Action item: Among the lines below, restate word for word only those from the line with "Simulated SEM image,1 nm,384 nm" through the line with "Materials in the", with both end lines kept.

++++++++
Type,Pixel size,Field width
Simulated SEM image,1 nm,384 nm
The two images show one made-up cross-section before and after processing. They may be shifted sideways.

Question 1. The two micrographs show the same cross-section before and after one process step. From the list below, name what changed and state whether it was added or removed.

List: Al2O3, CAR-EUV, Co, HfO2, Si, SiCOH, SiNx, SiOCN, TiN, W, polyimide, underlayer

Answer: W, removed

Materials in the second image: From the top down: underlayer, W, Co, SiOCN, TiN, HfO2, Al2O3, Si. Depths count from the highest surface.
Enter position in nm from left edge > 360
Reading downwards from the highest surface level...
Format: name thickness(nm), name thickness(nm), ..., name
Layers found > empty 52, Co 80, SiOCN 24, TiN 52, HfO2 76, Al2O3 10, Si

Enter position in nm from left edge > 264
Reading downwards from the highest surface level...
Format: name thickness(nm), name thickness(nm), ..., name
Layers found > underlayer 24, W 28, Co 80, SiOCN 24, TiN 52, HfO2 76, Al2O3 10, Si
++++++++

Answer section:
Simulated SEM image,1 nm,384 nm
The two images show one made-up cross-section before and after processing. They may be shifted sideways.

Question 1. The two micrographs show the same cross-section before and after one process step. From the list below, name what changed and state whether it was added or removed.

List: Al2O3, CAR-EUV, Co, HfO2, Si, SiCOH, SiNx, SiOCN, TiN, W, polyimide, underlayer

Answer: W, removed

Materials in the second image: From the top down: underlayer, W, Co, SiOCN, TiN, HfO2, Al2O3, Si. Depths count from the highest surface.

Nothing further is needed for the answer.